[Stored data]
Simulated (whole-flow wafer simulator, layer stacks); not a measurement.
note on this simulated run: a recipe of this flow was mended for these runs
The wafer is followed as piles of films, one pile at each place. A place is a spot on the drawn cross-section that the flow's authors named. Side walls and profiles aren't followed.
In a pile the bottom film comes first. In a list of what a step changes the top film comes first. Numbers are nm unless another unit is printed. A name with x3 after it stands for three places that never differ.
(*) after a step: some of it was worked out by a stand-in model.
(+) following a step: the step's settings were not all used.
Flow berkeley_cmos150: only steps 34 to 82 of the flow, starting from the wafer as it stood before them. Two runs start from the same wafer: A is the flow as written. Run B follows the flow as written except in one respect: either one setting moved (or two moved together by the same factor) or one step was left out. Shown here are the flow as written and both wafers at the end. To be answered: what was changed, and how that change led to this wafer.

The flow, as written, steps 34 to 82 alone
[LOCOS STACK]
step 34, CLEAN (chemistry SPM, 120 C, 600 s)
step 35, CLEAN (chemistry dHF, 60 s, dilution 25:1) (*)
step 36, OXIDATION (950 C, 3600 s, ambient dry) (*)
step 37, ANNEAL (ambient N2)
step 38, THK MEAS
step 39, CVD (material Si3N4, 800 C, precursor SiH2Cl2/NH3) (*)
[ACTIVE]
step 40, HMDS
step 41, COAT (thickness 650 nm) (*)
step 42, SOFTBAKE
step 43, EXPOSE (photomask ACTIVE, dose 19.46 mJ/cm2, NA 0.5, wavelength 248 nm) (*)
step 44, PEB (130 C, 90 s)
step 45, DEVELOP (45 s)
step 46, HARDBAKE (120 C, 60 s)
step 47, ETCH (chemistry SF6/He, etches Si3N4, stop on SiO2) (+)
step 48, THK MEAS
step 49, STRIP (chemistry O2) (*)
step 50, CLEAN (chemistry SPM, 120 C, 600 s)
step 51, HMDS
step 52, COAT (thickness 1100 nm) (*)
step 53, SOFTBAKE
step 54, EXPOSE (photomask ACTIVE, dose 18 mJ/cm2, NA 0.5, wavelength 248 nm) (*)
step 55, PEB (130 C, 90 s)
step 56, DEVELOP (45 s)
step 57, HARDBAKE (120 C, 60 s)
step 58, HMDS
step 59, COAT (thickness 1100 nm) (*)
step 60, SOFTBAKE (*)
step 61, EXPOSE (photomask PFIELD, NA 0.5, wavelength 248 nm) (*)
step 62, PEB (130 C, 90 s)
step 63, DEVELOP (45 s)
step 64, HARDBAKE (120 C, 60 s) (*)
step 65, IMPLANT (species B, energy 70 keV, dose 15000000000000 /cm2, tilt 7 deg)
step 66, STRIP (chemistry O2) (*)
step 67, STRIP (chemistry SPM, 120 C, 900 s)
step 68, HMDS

[Exercise] Please restate the records word for word. Go from the first line to the line with "step 35, CLEAN" and include both.

[Task output]
Simulated (whole-flow wafer simulator, layer stacks); not a measurement.
note on this simulated run: a recipe of this flow was mended for these runs
The wafer is followed as piles of films, one pile at each place. A place is a spot on the drawn cross-section that the flow's authors named. Side walls and profiles aren't followed.
In a pile the bottom film comes first. In a list of what a step changes the top film comes first. Numbers are nm unless another unit is printed. A name with x3 after it stands for three places that never differ.
(*) after a step: some of it was worked out by a stand-in model.
(+) following a step: the step's settings were not all used.
Flow berkeley_cmos150: only steps 34 to 82 of the flow, starting from the wafer as it stood before them. Two runs start from the same wafer: A is the flow as written. Run B follows the flow as written except in one respect: either one setting moved (or two moved together by the same factor) or one step was left out. Shown here are the flow as written and both wafers at the end. To be answered: what was changed, and how that change led to this wafer.

The flow, as written, steps 34 to 82 alone
[LOCOS STACK]
step 34, CLEAN (chemistry SPM, 120 C, 600 s)
step 35, CLEAN (chemistry dHF, 60 s, dilution 25:1) (*)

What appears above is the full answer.